= Beginning of Section =

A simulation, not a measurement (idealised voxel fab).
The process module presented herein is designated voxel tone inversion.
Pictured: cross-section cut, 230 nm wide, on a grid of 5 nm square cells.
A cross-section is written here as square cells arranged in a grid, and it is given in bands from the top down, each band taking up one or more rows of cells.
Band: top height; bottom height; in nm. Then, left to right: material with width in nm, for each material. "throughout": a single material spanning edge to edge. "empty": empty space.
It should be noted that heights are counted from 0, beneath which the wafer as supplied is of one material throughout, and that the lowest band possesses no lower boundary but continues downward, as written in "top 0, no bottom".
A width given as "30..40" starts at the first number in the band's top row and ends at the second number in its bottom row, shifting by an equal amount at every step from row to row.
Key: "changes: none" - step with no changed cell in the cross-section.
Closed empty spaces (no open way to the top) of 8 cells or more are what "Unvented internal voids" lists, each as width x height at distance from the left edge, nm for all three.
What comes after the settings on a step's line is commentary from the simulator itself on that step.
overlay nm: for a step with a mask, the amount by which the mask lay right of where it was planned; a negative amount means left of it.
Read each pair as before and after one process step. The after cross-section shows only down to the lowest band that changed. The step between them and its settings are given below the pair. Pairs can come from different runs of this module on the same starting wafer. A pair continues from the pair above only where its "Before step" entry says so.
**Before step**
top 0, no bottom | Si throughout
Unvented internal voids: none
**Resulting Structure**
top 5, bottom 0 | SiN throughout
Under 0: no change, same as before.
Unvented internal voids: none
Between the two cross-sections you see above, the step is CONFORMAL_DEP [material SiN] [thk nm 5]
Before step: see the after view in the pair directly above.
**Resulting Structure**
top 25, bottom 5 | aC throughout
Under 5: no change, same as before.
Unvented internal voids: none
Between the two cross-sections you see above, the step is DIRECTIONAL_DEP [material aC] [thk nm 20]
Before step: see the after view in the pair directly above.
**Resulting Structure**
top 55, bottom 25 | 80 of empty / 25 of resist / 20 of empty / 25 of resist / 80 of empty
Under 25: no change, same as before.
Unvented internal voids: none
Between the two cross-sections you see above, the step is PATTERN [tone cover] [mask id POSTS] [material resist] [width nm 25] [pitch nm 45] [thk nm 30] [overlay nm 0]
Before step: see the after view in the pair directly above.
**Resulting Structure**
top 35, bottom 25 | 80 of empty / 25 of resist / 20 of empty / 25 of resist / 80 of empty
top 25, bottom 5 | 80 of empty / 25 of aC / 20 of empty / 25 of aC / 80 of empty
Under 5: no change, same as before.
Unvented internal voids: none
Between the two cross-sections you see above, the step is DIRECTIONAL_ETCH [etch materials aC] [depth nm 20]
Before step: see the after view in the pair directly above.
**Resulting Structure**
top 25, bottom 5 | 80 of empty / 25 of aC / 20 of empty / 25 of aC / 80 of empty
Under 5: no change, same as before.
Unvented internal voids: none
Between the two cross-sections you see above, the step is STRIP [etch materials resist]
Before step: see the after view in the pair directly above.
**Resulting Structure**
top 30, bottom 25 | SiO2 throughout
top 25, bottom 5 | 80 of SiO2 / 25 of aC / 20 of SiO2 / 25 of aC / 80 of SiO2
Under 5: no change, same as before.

= End of Section =

Your answer must be the lines above from the one containing "top 30, bottom 25 | SiO2 throughout" to the one containing "top 25, bottom 5 | 80 of SiO2", both included, restated word for word.

> _Exercise solution_:
top 30, bottom 25 | SiO2 throughout
top 25, bottom 5 | 80 of SiO2 / 25 of aC / 20 of SiO2 / 25 of aC / 80 of SiO2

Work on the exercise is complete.